**ACTIVITY:** Each entry below is to be copied out exactly and in full.

※
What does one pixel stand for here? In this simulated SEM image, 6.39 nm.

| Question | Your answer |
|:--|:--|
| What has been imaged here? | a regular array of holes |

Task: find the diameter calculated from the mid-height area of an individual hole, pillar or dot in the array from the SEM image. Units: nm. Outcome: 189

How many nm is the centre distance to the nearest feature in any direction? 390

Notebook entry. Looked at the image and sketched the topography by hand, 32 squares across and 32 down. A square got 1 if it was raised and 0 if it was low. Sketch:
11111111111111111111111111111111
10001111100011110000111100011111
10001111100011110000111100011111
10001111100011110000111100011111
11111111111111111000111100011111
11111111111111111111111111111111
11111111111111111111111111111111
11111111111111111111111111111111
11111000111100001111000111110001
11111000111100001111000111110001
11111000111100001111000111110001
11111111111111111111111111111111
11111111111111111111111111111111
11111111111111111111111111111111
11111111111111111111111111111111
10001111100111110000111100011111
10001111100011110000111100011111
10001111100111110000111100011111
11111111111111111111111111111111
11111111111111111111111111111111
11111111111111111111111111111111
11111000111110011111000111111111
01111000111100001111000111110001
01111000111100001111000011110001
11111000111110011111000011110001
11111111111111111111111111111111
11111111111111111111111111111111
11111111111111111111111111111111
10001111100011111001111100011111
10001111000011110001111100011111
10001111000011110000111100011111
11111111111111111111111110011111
※

**WRITTEN ANSWER:**
What does one pixel stand for here? In this simulated SEM image, 6.39 nm.

| Question | Your answer |
|:--|:--|
| What has been imaged here? | a regular array of holes |

Task: find the diameter calculated from the mid-height area of an individual hole, pillar or dot in the array from the SEM image. Units: nm. Outcome: 189

How many nm is the centre distance to the nearest feature in any direction? 390

Notebook entry. Looked at the image and sketched the topography by hand, 32 squares across and 32 down. A square got 1 if it was raised and 0 if it was low. Sketch:
11111111111111111111111111111111
10001111100011110000111100011111
10001111100011110000111100011111
10001111100011110000111100011111
11111111111111111000111100011111
11111111111111111111111111111111
11111111111111111111111111111111
11111111111111111111111111111111
11111000111100001111000111110001
11111000111100001111000111110001
11111000111100001111000111110001
11111111111111111111111111111111
11111111111111111111111111111111
11111111111111111111111111111111
11111111111111111111111111111111
10001111100111110000111100011111
10001111100011110000111100011111
10001111100111110000111100011111
11111111111111111111111111111111
11111111111111111111111111111111
11111111111111111111111111111111
11111000111110011111000111111111
01111000111100001111000111110001
01111000111100001111000011110001
11111000111110011111000011110001
11111111111111111111111111111111
11111111111111111111111111111111
11111111111111111111111111111111
10001111100011111001111100011111
10001111000011110001111100011111
10001111000011110000111100011111
11111111111111111111111110011111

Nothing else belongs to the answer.